# Work order
Of all the entries below, only the lines from the one with "Usual settings: chip's" up to and including the one with "76.6 | 9.24 |" are to be duplicated exactly.

# Data for analysis
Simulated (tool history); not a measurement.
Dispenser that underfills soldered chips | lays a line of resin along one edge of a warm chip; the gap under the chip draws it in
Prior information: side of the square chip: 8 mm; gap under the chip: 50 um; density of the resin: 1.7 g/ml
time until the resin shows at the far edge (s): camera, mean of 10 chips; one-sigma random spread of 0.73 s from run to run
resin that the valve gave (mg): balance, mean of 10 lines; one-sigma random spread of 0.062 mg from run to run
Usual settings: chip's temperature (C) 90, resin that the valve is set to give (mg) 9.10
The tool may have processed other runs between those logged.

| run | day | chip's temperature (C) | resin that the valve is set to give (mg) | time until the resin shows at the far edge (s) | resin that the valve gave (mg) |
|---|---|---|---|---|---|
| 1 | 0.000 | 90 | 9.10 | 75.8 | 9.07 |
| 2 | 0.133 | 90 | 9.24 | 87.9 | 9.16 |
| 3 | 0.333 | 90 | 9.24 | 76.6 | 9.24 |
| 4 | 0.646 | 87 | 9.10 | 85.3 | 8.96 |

# Response area
Usual settings: chip's temperature (C) 90, resin that the valve is set to give (mg) 9.10
The tool may have processed other runs between those logged.

| run | day | chip's temperature (C) | resin that the valve is set to give (mg) | time until the resin shows at the far edge (s) | resin that the valve gave (mg) |
|---|---|---|---|---|---|
| 1 | 0.000 | 90 | 9.10 | 75.8 | 9.07 |
| 2 | 0.133 | 90 | 9.24 | 87.9 | 9.16 |
| 3 | 0.333 | 90 | 9.24 | 76.6 | 9.24 |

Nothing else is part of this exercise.